(Work item):
Given the material below, output exactly the lines from the line with "Applied between the two views above: op OXIDIZE" to the line with "Applied between the two views above: op CONFORMAL_DEP", both ends included, and no other lines.

─── Data shown
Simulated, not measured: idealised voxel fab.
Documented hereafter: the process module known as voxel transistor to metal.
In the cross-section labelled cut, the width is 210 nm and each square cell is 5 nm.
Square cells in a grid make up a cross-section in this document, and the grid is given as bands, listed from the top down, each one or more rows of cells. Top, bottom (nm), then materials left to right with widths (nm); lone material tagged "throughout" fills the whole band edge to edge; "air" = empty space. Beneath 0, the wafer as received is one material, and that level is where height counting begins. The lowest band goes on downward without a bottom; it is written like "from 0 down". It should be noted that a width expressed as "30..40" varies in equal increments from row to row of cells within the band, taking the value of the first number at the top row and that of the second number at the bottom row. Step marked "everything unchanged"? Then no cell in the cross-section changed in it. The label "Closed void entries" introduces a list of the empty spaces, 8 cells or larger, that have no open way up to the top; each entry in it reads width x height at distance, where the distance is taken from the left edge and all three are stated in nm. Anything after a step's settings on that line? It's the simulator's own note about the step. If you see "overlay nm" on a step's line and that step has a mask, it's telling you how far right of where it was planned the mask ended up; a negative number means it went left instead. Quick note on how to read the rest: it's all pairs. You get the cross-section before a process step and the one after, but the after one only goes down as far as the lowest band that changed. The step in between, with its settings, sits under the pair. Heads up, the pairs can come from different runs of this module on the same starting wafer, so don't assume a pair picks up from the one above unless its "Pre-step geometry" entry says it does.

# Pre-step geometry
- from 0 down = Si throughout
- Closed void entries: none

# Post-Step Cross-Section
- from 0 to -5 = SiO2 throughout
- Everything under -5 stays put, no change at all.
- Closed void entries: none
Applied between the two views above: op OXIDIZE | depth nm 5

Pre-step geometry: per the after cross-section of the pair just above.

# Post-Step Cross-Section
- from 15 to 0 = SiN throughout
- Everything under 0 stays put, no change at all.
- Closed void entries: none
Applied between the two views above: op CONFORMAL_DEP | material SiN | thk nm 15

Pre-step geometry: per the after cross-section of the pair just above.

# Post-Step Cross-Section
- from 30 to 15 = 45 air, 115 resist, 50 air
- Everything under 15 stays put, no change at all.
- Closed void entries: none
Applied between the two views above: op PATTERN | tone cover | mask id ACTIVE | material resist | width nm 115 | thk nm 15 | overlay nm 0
──────

(Worked solution):
Applied between the two views above: op OXIDIZE | depth nm 5

Pre-step geometry: per the after cross-section of the pair just above.

# Post-Step Cross-Section
- from 15 to 0 = SiN throughout
- Everything under 0 stays put, no change at all.
- Closed void entries: none
Applied between the two views above: op CONFORMAL_DEP | material SiN | thk nm 15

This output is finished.